>>>
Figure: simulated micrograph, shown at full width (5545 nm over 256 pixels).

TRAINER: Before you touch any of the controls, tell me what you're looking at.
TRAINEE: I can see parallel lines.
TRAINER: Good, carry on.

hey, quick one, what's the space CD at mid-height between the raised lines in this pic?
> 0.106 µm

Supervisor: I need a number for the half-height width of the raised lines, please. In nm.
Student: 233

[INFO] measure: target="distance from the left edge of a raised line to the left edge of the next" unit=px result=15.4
<<<

*Brief:* The answer should consist of the lines from the first line of the entries through the line with "TRAINER: Good, carry on.", copied exactly.

*Task solution:*
Figure: simulated micrograph, shown at full width (5545 nm over 256 pixels).

TRAINER: Before you touch any of the controls, tell me what you're looking at.
TRAINEE: I can see parallel lines.
TRAINER: Good, carry on.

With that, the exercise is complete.